**WORK INSTRUCTION**. Each entry here needs to be given again exactly.

**DATA**.
==============================
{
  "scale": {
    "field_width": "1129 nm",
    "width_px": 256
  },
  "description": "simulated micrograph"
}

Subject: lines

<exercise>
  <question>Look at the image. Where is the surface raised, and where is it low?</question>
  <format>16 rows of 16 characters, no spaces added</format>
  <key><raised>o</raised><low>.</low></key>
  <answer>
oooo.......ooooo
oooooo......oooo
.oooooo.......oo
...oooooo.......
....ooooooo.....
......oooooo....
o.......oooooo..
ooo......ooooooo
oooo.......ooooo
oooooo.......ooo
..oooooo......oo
==============================

**RESULT**.
{
  "scale": {
    "field_width": "1129 nm",
    "width_px": 256
  },
  "description": "simulated micrograph"
}

Subject: lines

<exercise>
  <question>Look at the image. Where is the surface raised, and where is it low?</question>
  <format>16 rows of 16 characters, no spaces added</format>
  <key><raised>o</raised><low>.</low></key>
  <answer>
oooo.......ooooo
oooooo......oooo
.oooooo.......oo
...oooooo.......
....ooooooo.....
......oooooo....
o.......oooooo..
ooo......ooooooo
oooo.......ooooo
oooooo.......ooo
..oooooo......oo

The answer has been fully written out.